Look below for the line containing "The flow, as" and the line containing "13 | CLEAN |"; repeat exactly those two lines and all lines between them, and nothing else.

==== Dataset records
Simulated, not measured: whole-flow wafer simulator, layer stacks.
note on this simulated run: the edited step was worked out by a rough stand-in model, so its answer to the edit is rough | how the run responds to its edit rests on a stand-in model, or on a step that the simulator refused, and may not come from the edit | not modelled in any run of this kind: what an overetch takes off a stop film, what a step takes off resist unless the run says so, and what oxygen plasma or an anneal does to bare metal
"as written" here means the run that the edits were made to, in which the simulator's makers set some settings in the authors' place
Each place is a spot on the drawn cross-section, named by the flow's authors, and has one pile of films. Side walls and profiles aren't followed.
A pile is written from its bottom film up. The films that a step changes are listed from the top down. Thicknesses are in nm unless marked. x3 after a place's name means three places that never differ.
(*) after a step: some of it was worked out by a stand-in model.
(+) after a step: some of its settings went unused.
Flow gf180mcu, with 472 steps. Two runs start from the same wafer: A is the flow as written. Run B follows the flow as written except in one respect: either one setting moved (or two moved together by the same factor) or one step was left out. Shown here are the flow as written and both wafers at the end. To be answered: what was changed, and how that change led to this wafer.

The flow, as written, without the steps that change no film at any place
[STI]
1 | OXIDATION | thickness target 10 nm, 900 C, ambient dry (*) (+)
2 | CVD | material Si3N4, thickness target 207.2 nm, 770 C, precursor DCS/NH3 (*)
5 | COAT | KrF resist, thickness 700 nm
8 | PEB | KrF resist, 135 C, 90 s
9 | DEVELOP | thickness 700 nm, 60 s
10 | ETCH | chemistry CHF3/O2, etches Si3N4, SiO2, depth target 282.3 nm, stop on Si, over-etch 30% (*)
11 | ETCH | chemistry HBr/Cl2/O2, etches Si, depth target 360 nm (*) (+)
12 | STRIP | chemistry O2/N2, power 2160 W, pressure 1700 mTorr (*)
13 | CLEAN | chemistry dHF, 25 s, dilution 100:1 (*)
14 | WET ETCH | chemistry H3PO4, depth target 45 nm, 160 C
========

**Exercise response**:
The flow, as written, without the steps that change no film at any place
[STI]
1 | OXIDATION | thickness target 10 nm, 900 C, ambient dry (*) (+)
2 | CVD | material Si3N4, thickness target 207.2 nm, 770 C, precursor DCS/NH3 (*)
5 | COAT | KrF resist, thickness 700 nm
8 | PEB | KrF resist, 135 C, 90 s
9 | DEVELOP | thickness 700 nm, 60 s
10 | ETCH | chemistry CHF3/O2, etches Si3N4, SiO2, depth target 282.3 nm, stop on Si, over-etch 30% (*)
11 | ETCH | chemistry HBr/Cl2/O2, etches Si, depth target 360 nm (*) (+)
12 | STRIP | chemistry O2/N2, power 2160 W, pressure 1700 mTorr (*)
13 | CLEAN | chemistry dHF, 25 s, dilution 100:1 (*)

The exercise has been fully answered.